Top of Listed entries
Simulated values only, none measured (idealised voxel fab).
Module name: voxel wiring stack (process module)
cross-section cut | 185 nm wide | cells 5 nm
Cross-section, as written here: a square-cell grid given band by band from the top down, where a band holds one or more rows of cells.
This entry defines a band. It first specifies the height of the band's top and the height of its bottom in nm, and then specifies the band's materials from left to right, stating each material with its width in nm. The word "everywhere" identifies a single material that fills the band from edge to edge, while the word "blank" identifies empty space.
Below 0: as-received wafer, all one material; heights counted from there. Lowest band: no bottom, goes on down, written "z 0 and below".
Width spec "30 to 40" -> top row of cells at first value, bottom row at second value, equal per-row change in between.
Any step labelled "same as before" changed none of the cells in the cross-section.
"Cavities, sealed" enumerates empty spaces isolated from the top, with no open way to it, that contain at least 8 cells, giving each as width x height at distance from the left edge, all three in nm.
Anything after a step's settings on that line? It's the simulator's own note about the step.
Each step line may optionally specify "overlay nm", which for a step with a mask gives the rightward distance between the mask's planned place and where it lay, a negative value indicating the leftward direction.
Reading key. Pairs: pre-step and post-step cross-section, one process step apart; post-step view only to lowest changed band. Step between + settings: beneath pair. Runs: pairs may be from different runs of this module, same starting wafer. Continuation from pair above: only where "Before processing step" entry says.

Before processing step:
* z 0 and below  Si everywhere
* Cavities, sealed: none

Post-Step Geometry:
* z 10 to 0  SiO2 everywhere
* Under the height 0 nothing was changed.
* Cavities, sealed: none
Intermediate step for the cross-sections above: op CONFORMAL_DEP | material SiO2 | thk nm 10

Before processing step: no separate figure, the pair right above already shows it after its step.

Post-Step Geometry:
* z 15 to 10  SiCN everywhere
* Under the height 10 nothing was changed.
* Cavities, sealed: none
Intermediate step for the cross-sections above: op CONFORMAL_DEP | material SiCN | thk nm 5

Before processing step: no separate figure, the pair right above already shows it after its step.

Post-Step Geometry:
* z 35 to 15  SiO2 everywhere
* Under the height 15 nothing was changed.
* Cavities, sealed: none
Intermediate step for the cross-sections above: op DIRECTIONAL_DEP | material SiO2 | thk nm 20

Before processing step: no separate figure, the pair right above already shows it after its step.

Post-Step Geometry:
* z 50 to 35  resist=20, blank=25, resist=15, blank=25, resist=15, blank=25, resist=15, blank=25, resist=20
Bottom of Listed entries

Work instruction => Only certain lines are wanted. Please return exactly those from the top of the data through the line with "Cross-section, as written".

Response =>
Simulated values only, none measured (idealised voxel fab).
Module name: voxel wiring stack (process module)
cross-section cut | 185 nm wide | cells 5 nm
Cross-section, as written here: a square-cell grid given band by band from the top down, where a band holds one or more rows of cells.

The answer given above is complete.